•••

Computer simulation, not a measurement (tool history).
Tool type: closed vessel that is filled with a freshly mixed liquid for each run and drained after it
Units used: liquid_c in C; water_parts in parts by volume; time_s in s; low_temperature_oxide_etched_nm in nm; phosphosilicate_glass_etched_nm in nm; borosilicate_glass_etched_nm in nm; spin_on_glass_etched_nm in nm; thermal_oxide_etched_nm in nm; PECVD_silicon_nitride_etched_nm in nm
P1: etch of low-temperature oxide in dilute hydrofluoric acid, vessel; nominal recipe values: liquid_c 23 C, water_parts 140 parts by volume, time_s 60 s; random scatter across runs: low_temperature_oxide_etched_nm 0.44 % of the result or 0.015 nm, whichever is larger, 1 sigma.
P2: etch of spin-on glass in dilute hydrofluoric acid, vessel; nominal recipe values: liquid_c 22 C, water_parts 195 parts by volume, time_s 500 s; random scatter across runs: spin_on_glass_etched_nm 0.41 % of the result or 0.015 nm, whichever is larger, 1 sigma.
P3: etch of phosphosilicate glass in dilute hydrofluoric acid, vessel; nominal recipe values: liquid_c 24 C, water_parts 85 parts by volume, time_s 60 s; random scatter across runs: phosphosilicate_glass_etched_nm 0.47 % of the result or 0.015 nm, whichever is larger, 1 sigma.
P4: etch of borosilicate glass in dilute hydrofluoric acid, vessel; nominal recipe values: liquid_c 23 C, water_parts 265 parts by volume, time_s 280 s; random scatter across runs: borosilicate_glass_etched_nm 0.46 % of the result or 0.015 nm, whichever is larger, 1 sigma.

•••

## REQUIREMENT
The lines above starting at the one that contains "P1: etch of" and ending at the one that contains "P2: etch of" must be transcribed exactly, and no other lines may appear.

## RESPONSE AREA
P1: etch of low-temperature oxide in dilute hydrofluoric acid, vessel; nominal recipe values: liquid_c 23 C, water_parts 140 parts by volume, time_s 60 s; random scatter across runs: low_temperature_oxide_etched_nm 0.44 % of the result or 0.015 nm, whichever is larger, 1 sigma.
P2: etch of spin-on glass in dilute hydrofluoric acid, vessel; nominal recipe values: liquid_c 22 C, water_parts 195 parts by volume, time_s 500 s; random scatter across runs: spin_on_glass_etched_nm 0.41 % of the result or 0.015 nm, whichever is larger, 1 sigma.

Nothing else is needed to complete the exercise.